Data section -
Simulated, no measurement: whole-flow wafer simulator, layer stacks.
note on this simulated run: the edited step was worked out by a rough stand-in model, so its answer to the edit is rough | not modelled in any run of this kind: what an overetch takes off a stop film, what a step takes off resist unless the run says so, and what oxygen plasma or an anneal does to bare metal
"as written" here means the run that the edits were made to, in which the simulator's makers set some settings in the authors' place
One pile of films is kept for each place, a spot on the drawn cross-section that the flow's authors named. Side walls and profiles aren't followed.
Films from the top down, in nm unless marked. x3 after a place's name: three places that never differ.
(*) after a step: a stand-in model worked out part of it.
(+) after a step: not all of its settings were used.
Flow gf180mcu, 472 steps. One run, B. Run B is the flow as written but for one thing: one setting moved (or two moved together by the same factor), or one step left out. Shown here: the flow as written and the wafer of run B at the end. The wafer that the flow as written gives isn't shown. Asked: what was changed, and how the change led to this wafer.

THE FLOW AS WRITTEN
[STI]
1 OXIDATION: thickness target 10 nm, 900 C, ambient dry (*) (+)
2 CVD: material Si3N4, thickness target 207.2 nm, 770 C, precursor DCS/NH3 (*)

Work request - Would you print exactly and only the lines of the material above that run from the line with "(+) after a" through the line with "1 OXIDATION: thickness", both included?

Exercise result -
(+) after a step: not all of its settings were used.
Flow gf180mcu, 472 steps. One run, B. Run B is the flow as written but for one thing: one setting moved (or two moved together by the same factor), or one step left out. Shown here: the flow as written and the wafer of run B at the end. The wafer that the flow as written gives isn't shown. Asked: what was changed, and how the change led to this wafer.

THE FLOW AS WRITTEN
[STI]
1 OXIDATION: thickness target 10 nm, 900 C, ambient dry (*) (+)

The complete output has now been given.